BEGIN Extracted information

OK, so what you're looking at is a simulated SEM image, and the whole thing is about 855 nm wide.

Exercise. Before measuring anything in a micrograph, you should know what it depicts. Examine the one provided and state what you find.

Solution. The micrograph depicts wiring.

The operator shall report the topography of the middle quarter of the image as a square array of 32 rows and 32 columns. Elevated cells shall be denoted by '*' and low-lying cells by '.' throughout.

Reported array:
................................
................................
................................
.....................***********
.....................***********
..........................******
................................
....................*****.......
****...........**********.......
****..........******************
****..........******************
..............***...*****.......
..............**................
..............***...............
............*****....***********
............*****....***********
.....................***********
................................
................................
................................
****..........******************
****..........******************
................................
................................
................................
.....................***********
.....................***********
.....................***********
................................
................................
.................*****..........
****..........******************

END Extracted information

Both the first line of the data above and the line with "Solution. The micrograph depicts wiring." must be included; please return exactly those lines and the ones between them.

OK, so what you're looking at is a simulated SEM image, and the whole thing is about 855 nm wide.

Exercise. Before measuring anything in a micrograph, you should know what it depicts. Examine the one provided and state what you find.

Solution. The micrograph depicts wiring.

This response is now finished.